EXERCISE -> All of the data below is to be copied again without changes.

*** Block opens ***

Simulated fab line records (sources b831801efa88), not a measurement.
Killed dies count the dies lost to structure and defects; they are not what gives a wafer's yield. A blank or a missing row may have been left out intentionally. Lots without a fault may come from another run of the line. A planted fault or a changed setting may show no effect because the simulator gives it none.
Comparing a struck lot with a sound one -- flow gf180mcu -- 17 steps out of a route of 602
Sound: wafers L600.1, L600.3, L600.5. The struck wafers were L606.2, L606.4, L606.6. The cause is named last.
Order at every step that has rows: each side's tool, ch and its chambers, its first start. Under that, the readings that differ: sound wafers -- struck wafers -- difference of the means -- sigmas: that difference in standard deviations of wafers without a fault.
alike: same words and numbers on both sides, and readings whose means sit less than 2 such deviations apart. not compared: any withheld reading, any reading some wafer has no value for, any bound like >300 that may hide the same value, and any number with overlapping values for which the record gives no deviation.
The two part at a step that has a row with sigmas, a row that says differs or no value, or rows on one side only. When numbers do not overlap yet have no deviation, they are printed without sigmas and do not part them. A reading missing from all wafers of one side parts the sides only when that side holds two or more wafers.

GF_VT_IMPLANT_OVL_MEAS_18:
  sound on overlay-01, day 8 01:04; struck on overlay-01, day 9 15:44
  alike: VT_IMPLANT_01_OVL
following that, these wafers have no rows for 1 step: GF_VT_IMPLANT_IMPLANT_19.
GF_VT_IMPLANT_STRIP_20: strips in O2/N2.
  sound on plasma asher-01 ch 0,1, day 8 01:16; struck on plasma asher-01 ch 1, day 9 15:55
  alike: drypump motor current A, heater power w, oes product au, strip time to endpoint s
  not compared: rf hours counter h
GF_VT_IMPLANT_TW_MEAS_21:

*** Block closes ***

TASK OUTPUT ->
Simulated fab line records (sources b831801efa88), not a measurement.
Killed dies count the dies lost to structure and defects; they are not what gives a wafer's yield. A blank or a missing row may have been left out intentionally. Lots without a fault may come from another run of the line. A planted fault or a changed setting may show no effect because the simulator gives it none.
Comparing a struck lot with a sound one -- flow gf180mcu -- 17 steps out of a route of 602
Sound: wafers L600.1, L600.3, L600.5. The struck wafers were L606.2, L606.4, L606.6. The cause is named last.
Order at every step that has rows: each side's tool, ch and its chambers, its first start. Under that, the readings that differ: sound wafers -- struck wafers -- difference of the means -- sigmas: that difference in standard deviations of wafers without a fault.
alike: same words and numbers on both sides, and readings whose means sit less than 2 such deviations apart. not compared: any withheld reading, any reading some wafer has no value for, any bound like >300 that may hide the same value, and any number with overlapping values for which the record gives no deviation.
The two part at a step that has a row with sigmas, a row that says differs or no value, or rows on one side only. When numbers do not overlap yet have no deviation, they are printed without sigmas and do not part them. A reading missing from all wafers of one side parts the sides only when that side holds two or more wafers.

GF_VT_IMPLANT_OVL_MEAS_18:
  sound on overlay-01, day 8 01:04; struck on overlay-01, day 9 15:44
  alike: VT_IMPLANT_01_OVL
following that, these wafers have no rows for 1 step: GF_VT_IMPLANT_IMPLANT_19.
GF_VT_IMPLANT_STRIP_20: strips in O2/N2.
  sound on plasma asher-01 ch 0,1, day 8 01:16; struck on plasma asher-01 ch 1, day 9 15:55
  alike: drypump motor current A, heater power w, oes product au, strip time to endpoint s
  not compared: rf hours counter h
GF_VT_IMPLANT_TW_MEAS_21:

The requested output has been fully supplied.